_Work order_
Print the full listing below exactly, keeping every character as it stands.

═══ Dataset records ═══
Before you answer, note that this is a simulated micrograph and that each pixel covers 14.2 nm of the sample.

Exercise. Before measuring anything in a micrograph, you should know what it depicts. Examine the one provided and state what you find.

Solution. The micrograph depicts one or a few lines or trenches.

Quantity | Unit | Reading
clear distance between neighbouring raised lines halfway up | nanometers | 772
═══

_Answer area_
Before you answer, note that this is a simulated micrograph and that each pixel covers 14.2 nm of the sample.

Exercise. Before measuring anything in a micrograph, you should know what it depicts. Examine the one provided and state what you find.

Solution. The micrograph depicts one or a few lines or trenches.

Quantity | Unit | Reading
clear distance between neighbouring raised lines halfway up | nanometers | 772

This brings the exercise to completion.